◆ ACTIVITY:
Please start at the first line of the records beneath and quote each line exactly, ending with the line containing "The wafer is".

---- DATASET EXCERPTS
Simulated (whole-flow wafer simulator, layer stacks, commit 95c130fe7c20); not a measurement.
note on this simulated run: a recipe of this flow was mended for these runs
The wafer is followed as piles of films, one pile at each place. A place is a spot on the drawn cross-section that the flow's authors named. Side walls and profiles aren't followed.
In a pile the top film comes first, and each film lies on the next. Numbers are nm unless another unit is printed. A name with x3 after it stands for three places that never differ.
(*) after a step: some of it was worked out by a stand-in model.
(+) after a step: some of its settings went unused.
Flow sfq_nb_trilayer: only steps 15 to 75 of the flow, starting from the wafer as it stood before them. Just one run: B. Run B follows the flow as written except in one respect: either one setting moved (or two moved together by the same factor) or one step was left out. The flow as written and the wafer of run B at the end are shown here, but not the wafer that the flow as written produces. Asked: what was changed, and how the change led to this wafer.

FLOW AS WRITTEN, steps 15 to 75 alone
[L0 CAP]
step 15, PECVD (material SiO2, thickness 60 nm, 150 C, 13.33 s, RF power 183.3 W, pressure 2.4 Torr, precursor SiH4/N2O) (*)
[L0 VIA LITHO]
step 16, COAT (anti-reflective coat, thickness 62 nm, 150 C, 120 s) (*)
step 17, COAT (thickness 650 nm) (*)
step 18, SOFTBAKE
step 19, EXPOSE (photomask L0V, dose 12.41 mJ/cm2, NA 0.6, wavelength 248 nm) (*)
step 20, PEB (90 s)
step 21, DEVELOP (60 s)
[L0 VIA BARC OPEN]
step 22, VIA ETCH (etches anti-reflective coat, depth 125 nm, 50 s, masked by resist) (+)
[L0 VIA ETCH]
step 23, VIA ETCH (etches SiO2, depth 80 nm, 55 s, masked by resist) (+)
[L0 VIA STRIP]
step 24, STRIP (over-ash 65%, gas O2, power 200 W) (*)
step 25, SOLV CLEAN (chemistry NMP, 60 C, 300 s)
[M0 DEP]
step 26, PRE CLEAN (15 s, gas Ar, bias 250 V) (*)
--------

◆ WRITTEN RESPONSE:
Simulated (whole-flow wafer simulator, layer stacks, commit 95c130fe7c20); not a measurement.
note on this simulated run: a recipe of this flow was mended for these runs
The wafer is followed as piles of films, one pile at each place. A place is a spot on the drawn cross-section that the flow's authors named. Side walls and profiles aren't followed.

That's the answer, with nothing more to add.